INFORMATION
====
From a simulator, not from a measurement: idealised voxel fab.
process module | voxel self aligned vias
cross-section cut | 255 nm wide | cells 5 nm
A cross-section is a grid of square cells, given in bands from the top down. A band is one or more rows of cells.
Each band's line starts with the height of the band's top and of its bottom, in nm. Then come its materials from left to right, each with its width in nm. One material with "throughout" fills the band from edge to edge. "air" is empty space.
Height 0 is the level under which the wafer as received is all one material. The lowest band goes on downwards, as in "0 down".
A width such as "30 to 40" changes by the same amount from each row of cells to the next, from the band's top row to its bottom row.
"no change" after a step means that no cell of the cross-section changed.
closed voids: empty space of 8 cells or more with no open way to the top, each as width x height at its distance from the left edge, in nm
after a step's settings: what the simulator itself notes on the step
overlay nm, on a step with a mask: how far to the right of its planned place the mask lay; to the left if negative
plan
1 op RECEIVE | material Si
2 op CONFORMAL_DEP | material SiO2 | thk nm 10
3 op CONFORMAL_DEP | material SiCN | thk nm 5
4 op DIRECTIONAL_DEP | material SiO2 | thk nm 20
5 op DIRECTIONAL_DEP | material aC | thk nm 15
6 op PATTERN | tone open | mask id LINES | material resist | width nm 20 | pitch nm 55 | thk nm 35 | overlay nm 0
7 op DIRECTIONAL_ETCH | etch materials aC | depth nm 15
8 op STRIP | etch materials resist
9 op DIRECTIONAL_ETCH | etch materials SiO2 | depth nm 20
====

WORK REQUEST
Restate every entry above exactly as it stands.

ANSWER BOX
From a simulator, not from a measurement: idealised voxel fab.
process module | voxel self aligned vias
cross-section cut | 255 nm wide | cells 5 nm
A cross-section is a grid of square cells, given in bands from the top down. A band is one or more rows of cells.
Each band's line starts with the height of the band's top and of its bottom, in nm. Then come its materials from left to right, each with its width in nm. One material with "throughout" fills the band from edge to edge. "air" is empty space.
Height 0 is the level under which the wafer as received is all one material. The lowest band goes on downwards, as in "0 down".
A width such as "30 to 40" changes by the same amount from each row of cells to the next, from the band's top row to its bottom row.
"no change" after a step means that no cell of the cross-section changed.
closed voids: empty space of 8 cells or more with no open way to the top, each as width x height at its distance from the left edge, in nm
after a step's settings: what the simulator itself notes on the step
overlay nm, on a step with a mask: how far to the right of its planned place the mask lay; to the left if negative
plan
1 op RECEIVE | material Si
2 op CONFORMAL_DEP | material SiO2 | thk nm 10
3 op CONFORMAL_DEP | material SiCN | thk nm 5
4 op DIRECTIONAL_DEP | material SiO2 | thk nm 20
5 op DIRECTIONAL_DEP | material aC | thk nm 15
6 op PATTERN | tone open | mask id LINES | material resist | width nm 20 | pitch nm 55 | thk nm 35 | overlay nm 0
7 op DIRECTIONAL_ETCH | etch materials aC | depth nm 15
8 op STRIP | etch materials resist
9 op DIRECTIONAL_ETCH | etch materials SiO2 | depth nm 20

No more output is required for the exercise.